▶ _WORK TASK_
Please output the full listing, character for character.

EXTRACTED INFORMATION START

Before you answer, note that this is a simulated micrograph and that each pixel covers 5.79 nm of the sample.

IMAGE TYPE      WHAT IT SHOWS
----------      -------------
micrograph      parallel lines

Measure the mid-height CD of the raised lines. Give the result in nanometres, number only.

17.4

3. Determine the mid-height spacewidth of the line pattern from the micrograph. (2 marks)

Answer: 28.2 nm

EXTRACTED INFORMATION END

▶ _ANSWER SECTION_
Before you answer, note that this is a simulated micrograph and that each pixel covers 5.79 nm of the sample.

IMAGE TYPE      WHAT IT SHOWS
----------      -------------
micrograph      parallel lines

Measure the mid-height CD of the raised lines. Give the result in nanometres, number only.

17.4

3. Determine the mid-height spacewidth of the line pattern from the micrograph. (2 marks)

Answer: 28.2 nm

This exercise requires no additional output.